• Source information
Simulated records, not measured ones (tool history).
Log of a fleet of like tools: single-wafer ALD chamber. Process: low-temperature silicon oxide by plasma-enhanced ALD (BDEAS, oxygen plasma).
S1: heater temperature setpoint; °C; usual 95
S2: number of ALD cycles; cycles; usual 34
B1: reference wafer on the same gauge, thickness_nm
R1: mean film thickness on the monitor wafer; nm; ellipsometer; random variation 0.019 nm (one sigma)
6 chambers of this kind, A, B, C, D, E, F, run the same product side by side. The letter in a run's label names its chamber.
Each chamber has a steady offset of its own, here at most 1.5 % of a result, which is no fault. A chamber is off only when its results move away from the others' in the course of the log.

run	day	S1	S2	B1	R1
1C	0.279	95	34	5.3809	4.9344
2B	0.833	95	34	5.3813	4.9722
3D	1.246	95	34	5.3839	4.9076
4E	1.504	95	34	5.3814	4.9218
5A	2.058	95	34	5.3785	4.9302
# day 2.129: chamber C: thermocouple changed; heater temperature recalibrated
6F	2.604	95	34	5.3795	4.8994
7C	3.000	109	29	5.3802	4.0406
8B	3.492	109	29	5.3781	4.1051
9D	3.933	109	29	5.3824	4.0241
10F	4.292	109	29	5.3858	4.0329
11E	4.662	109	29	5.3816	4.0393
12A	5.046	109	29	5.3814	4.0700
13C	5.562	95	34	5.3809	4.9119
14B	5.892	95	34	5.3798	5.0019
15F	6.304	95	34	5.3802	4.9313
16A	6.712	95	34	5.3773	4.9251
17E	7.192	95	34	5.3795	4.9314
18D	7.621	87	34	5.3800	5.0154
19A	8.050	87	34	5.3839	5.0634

• Required action
Keep to the lines above, from the first one through the line where "R1: mean film" appears, and copy them exactly.

• Task result
Simulated records, not measured ones (tool history).
Log of a fleet of like tools: single-wafer ALD chamber. Process: low-temperature silicon oxide by plasma-enhanced ALD (BDEAS, oxygen plasma).
S1: heater temperature setpoint; °C; usual 95
S2: number of ALD cycles; cycles; usual 34
B1: reference wafer on the same gauge, thickness_nm
R1: mean film thickness on the monitor wafer; nm; ellipsometer; random variation 0.019 nm (one sigma)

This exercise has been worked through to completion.